**ACTION ITEM**
Return every record in full. Match each one exactly.

┌─ LISTED RECORDS
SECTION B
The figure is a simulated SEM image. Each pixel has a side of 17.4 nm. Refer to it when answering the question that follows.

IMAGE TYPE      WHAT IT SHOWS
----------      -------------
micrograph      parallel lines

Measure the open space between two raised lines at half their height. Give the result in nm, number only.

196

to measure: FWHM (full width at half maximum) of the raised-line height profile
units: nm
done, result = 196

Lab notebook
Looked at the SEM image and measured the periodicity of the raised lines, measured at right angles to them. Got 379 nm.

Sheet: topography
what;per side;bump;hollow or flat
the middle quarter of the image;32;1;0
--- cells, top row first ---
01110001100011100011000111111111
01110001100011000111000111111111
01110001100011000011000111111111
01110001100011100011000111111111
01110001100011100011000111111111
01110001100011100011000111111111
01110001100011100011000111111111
└─

**WRITTEN SOLUTION**
SECTION B
The figure is a simulated SEM image. Each pixel has a side of 17.4 nm. Refer to it when answering the question that follows.

IMAGE TYPE      WHAT IT SHOWS
----------      -------------
micrograph      parallel lines

Measure the open space between two raised lines at half their height. Give the result in nm, number only.

196

to measure: FWHM (full width at half maximum) of the raised-line height profile
units: nm
done, result = 196

Lab notebook
Looked at the SEM image and measured the periodicity of the raised lines, measured at right angles to them. Got 379 nm.

Sheet: topography
what;per side;bump;hollow or flat
the middle quarter of the image;32;1;0
--- cells, top row first ---
01110001100011100011000111111111
01110001100011000111000111111111
01110001100011000011000111111111
01110001100011100011000111111111
01110001100011100011000111111111
01110001100011100011000111111111
01110001100011100011000111111111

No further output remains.